» **Requirement**:
Please repeat the lines below exactly. Begin with the line containing "Topic: reading micrographs" and go on through the line containing "Lab notebook".

» **Data provided**:
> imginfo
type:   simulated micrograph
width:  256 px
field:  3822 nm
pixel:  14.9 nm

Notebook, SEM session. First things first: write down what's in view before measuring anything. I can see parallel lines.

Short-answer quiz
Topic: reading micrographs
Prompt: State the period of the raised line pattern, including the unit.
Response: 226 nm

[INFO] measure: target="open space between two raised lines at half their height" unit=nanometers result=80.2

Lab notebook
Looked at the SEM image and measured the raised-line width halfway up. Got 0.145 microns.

» **Exercise result**:
Topic: reading micrographs
Prompt: State the period of the raised line pattern, including the unit.
Response: 226 nm

[INFO] measure: target="open space between two raised lines at half their height" unit=nanometers result=80.2

Lab notebook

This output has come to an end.